Work task:
Your output must match the records exactly, line for line.

Extracted data:
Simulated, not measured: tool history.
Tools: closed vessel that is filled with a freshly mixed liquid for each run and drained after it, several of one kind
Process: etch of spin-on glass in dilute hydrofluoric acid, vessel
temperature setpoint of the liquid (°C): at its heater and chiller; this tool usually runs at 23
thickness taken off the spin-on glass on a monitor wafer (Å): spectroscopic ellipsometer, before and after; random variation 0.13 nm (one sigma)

Exercise result:
Simulated, not measured: tool history.
Tools: closed vessel that is filled with a freshly mixed liquid for each run and drained after it, several of one kind
Process: etch of spin-on glass in dilute hydrofluoric acid, vessel
temperature setpoint of the liquid (°C): at its heater and chiller; this tool usually runs at 23
thickness taken off the spin-on glass on a monitor wafer (Å): spectroscopic ellipsometer, before and after; random variation 0.13 nm (one sigma)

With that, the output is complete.